(SUPPLIED MATERIAL)
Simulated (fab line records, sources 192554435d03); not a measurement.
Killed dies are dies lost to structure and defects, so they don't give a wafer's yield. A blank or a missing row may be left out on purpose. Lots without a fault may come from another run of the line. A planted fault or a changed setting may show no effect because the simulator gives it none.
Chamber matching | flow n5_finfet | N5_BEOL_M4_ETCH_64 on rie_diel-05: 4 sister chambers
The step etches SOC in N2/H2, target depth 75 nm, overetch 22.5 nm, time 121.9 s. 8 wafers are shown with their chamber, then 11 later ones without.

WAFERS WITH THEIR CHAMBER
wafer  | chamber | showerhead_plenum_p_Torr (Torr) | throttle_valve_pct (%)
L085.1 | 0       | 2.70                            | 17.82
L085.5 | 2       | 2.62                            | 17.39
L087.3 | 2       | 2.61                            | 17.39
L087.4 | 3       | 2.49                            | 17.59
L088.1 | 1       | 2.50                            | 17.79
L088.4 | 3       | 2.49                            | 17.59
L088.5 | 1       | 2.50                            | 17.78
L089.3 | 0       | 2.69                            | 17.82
(End SUPPLIED MATERIAL)

_WORK ITEM_
Extract from the records above the lines from the one containing "Killed dies are" to the one containing "Chamber matching |", both lines included, exactly as they appear and with nothing else.

_EXPECTED ANSWER_
Killed dies are dies lost to structure and defects, so they don't give a wafer's yield. A blank or a missing row may be left out on purpose. Lots without a fault may come from another run of the line. A planted fault or a changed setting may show no effect because the simulator gives it none.
Chamber matching | flow n5_finfet | N5_BEOL_M4_ETCH_64 on rie_diel-05: 4 sister chambers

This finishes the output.